BRIEF
With nothing added and nothing dropped, write out all of the entries below.

GIVEN DATA
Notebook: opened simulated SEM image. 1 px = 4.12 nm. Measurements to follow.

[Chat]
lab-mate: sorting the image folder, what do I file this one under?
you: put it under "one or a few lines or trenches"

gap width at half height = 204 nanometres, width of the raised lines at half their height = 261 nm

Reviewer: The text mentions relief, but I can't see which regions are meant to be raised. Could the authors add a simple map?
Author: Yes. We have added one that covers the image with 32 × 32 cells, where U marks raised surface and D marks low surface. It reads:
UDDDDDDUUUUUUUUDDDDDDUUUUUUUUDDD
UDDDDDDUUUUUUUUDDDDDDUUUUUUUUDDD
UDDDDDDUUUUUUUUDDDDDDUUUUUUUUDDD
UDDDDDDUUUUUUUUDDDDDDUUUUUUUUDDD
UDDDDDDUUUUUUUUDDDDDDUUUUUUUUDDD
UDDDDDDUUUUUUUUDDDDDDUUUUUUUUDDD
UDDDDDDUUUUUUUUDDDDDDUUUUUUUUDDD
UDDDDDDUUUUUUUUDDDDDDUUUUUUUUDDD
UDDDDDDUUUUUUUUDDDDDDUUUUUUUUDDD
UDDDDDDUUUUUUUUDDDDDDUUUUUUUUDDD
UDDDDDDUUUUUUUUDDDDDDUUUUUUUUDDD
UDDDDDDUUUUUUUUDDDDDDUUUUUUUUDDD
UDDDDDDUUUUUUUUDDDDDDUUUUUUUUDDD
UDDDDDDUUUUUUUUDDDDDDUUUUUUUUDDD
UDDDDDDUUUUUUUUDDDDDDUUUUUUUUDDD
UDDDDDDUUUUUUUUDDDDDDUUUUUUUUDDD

EXERCISE RESPONSE
Notebook: opened simulated SEM image. 1 px = 4.12 nm. Measurements to follow.

[Chat]
lab-mate: sorting the image folder, what do I file this one under?
you: put it under "one or a few lines or trenches"

gap width at half height = 204 nanometres, width of the raised lines at half their height = 261 nm

Reviewer: The text mentions relief, but I can't see which regions are meant to be raised. Could the authors add a simple map?
Author: Yes. We have added one that covers the image with 32 × 32 cells, where U marks raised surface and D marks low surface. It reads:
UDDDDDDUUUUUUUUDDDDDDUUUUUUUUDDD
UDDDDDDUUUUUUUUDDDDDDUUUUUUUUDDD
UDDDDDDUUUUUUUUDDDDDDUUUUUUUUDDD
UDDDDDDUUUUUUUUDDDDDDUUUUUUUUDDD
UDDDDDDUUUUUUUUDDDDDDUUUUUUUUDDD
UDDDDDDUUUUUUUUDDDDDDUUUUUUUUDDD
UDDDDDDUUUUUUUUDDDDDDUUUUUUUUDDD
UDDDDDDUUUUUUUUDDDDDDUUUUUUUUDDD
UDDDDDDUUUUUUUUDDDDDDUUUUUUUUDDD
UDDDDDDUUUUUUUUDDDDDDUUUUUUUUDDD
UDDDDDDUUUUUUUUDDDDDDUUUUUUUUDDD
UDDDDDDUUUUUUUUDDDDDDUUUUUUUUDDD
UDDDDDDUUUUUUUUDDDDDDUUUUUUUUDDD
UDDDDDDUUUUUUUUDDDDDDUUUUUUUUDDD
UDDDDDDUUUUUUUUDDDDDDUUUUUUUUDDD
UDDDDDDUUUUUUUUDDDDDDUUUUUUUUDDD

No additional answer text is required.